STUDY MATERIAL ▸
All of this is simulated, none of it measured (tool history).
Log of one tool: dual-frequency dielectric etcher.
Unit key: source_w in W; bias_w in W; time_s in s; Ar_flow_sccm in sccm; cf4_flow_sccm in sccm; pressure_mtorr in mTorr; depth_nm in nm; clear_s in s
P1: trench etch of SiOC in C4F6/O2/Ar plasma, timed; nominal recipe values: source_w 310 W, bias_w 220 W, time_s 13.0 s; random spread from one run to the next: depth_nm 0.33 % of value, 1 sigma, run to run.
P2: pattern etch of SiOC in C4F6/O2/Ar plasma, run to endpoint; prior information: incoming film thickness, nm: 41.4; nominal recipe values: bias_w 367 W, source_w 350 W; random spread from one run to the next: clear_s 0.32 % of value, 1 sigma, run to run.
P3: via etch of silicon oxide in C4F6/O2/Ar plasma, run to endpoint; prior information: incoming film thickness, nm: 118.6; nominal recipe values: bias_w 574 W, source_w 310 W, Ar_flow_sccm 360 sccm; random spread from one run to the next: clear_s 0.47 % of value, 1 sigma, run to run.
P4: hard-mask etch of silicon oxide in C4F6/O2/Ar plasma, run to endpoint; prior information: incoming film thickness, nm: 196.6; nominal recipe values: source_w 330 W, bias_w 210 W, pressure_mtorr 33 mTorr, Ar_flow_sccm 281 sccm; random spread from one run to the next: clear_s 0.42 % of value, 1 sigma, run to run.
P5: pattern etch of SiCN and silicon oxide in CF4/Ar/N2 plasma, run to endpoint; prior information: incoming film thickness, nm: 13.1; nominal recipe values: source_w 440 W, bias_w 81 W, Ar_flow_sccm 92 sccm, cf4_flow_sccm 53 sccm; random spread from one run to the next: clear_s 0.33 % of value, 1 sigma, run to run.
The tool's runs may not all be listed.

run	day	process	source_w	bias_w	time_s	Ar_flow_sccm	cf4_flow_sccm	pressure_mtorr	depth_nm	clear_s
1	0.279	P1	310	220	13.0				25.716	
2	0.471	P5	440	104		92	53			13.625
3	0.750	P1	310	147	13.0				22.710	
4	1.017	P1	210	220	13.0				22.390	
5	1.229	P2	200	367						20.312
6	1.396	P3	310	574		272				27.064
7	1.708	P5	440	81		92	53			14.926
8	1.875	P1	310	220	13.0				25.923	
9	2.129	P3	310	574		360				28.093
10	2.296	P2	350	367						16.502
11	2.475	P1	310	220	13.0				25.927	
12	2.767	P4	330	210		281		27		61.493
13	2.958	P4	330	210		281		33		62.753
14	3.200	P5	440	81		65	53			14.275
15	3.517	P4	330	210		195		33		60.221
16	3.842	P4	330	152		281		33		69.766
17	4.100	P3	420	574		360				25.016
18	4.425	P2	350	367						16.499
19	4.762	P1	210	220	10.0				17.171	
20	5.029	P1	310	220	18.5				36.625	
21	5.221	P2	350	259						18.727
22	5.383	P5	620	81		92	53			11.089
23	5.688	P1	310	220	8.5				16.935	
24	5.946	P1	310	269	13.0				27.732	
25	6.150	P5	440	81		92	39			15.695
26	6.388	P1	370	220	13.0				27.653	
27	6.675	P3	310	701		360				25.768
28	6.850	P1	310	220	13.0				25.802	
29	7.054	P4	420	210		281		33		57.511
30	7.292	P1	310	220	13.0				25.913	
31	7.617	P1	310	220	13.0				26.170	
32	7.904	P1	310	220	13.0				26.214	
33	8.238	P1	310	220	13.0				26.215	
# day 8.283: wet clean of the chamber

WORK INSTRUCTION ▸
What is needed is an exact copy of the lines from the start of the listing through the line where "P3: via etch" sits, please, both end lines included and nothing more.

EXERCISE SOLUTION ▸
All of this is simulated, none of it measured (tool history).
Log of one tool: dual-frequency dielectric etcher.
Unit key: source_w in W; bias_w in W; time_s in s; Ar_flow_sccm in sccm; cf4_flow_sccm in sccm; pressure_mtorr in mTorr; depth_nm in nm; clear_s in s
P1: trench etch of SiOC in C4F6/O2/Ar plasma, timed; nominal recipe values: source_w 310 W, bias_w 220 W, time_s 13.0 s; random spread from one run to the next: depth_nm 0.33 % of value, 1 sigma, run to run.
P2: pattern etch of SiOC in C4F6/O2/Ar plasma, run to endpoint; prior information: incoming film thickness, nm: 41.4; nominal recipe values: bias_w 367 W, source_w 350 W; random spread from one run to the next: clear_s 0.32 % of value, 1 sigma, run to run.
P3: via etch of silicon oxide in C4F6/O2/Ar plasma, run to endpoint; prior information: incoming film thickness, nm: 118.6; nominal recipe values: bias_w 574 W, source_w 310 W, Ar_flow_sccm 360 sccm; random spread from one run to the next: clear_s 0.47 % of value, 1 sigma, run to run.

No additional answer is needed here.